> _REQUIRED ACTION_
Exact reproduction of the following data is required.

> _EXCERPTED RECORDS_
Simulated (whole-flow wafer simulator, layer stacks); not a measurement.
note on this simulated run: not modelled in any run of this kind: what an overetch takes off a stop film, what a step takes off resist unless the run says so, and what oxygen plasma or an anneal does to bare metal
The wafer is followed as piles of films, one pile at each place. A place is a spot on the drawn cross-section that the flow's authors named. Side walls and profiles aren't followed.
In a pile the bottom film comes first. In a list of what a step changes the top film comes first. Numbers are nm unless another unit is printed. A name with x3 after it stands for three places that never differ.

> _WRITTEN RESPONSE_
Simulated (whole-flow wafer simulator, layer stacks); not a measurement.
note on this simulated run: not modelled in any run of this kind: what an overetch takes off a stop film, what a step takes off resist unless the run says so, and what oxygen plasma or an anneal does to bare metal
The wafer is followed as piles of films, one pile at each place. A place is a spot on the drawn cross-section that the flow's authors named. Side walls and profiles aren't followed.
In a pile the bottom film comes first. In a list of what a step changes the top film comes first. Numbers are nm unless another unit is printed. A name with x3 after it stands for three places that never differ.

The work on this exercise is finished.